Excerpted records:
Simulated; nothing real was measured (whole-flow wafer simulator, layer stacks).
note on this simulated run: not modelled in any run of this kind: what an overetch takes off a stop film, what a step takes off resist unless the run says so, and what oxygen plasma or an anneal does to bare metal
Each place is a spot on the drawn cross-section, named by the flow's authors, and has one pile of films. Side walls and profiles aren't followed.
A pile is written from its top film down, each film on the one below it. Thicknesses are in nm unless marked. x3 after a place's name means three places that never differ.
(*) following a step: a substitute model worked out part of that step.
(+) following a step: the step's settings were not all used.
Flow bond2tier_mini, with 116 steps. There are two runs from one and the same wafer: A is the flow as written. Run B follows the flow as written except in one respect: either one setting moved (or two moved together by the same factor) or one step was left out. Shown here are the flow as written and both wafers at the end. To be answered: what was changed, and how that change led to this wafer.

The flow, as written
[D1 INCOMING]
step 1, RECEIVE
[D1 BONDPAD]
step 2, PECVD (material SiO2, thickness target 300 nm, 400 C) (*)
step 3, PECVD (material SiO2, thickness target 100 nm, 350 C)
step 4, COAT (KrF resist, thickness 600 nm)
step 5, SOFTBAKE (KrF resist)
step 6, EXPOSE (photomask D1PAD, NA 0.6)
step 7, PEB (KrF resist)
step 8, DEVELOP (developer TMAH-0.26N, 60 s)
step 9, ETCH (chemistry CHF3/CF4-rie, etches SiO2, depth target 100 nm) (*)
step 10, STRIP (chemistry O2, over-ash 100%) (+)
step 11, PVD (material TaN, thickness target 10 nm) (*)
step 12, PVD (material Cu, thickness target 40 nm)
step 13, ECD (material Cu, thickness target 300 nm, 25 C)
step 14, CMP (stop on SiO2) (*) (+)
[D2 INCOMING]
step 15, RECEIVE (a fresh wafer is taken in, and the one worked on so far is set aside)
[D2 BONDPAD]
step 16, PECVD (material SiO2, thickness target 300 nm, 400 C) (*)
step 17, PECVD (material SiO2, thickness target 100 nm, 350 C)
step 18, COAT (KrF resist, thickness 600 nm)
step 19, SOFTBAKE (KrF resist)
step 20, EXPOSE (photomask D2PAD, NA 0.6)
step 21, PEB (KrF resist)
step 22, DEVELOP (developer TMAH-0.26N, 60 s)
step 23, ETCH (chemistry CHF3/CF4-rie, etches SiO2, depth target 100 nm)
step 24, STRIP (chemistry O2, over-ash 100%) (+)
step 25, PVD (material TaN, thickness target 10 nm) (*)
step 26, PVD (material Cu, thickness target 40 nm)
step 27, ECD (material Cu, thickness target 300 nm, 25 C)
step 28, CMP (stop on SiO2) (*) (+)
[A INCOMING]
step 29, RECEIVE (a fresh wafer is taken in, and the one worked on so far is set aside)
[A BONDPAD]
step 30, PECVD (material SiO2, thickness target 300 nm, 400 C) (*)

Brief: Look at the material above and copy, word for word, its lines from the first through the one containing "Each place is".

Exercise output:
Simulated; nothing real was measured (whole-flow wafer simulator, layer stacks).
note on this simulated run: not modelled in any run of this kind: what an overetch takes off a stop film, what a step takes off resist unless the run says so, and what oxygen plasma or an anneal does to bare metal
Each place is a spot on the drawn cross-section, named by the flow's authors, and has one pile of films. Side walls and profiles aren't followed.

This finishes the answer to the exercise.